****************
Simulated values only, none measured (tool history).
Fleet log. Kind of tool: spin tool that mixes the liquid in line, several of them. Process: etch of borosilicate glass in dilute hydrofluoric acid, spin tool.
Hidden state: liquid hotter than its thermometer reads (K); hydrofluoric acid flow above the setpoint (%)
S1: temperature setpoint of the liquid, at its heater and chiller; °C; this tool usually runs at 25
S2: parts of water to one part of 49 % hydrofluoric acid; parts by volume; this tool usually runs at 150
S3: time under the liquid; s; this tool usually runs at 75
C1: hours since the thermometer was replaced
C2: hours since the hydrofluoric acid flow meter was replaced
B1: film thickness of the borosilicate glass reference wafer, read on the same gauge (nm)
****************

**ASSIGNED TASK**
Send back the whole listing above exactly, please.

**RESPONSE AREA**
Simulated values only, none measured (tool history).
Fleet log. Kind of tool: spin tool that mixes the liquid in line, several of them. Process: etch of borosilicate glass in dilute hydrofluoric acid, spin tool.
Hidden state: liquid hotter than its thermometer reads (K); hydrofluoric acid flow above the setpoint (%)
S1: temperature setpoint of the liquid, at its heater and chiller; °C; this tool usually runs at 25
S2: parts of water to one part of 49 % hydrofluoric acid; parts by volume; this tool usually runs at 150
S3: time under the liquid; s; this tool usually runs at 75
C1: hours since the thermometer was replaced
C2: hours since the hydrofluoric acid flow meter was replaced
B1: film thickness of the borosilicate glass reference wafer, read on the same gauge (nm)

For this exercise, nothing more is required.